--- --- ---
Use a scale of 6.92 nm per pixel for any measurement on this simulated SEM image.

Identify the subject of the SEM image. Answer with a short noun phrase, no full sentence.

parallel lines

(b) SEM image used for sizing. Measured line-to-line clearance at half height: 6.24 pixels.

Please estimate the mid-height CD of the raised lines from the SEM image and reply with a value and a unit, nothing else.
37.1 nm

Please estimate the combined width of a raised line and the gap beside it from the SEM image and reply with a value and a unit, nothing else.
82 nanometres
--- --- ---

* [ASSIGNED TASK] Each line from the top of the records above through the line containing "Please estimate the combined" needs to be transcribed exactly, and no line after it.

* [PROBLEM SOLUTION]
Use a scale of 6.92 nm per pixel for any measurement on this simulated SEM image.

Identify the subject of the SEM image. Answer with a short noun phrase, no full sentence.

parallel lines

(b) SEM image used for sizing. Measured line-to-line clearance at half height: 6.24 pixels.

Please estimate the mid-height CD of the raised lines from the SEM image and reply with a value and a unit, nothing else.
37.1 nm

Please estimate the combined width of a raised line and the gap beside it from the SEM image and reply with a value and a unit, nothing else.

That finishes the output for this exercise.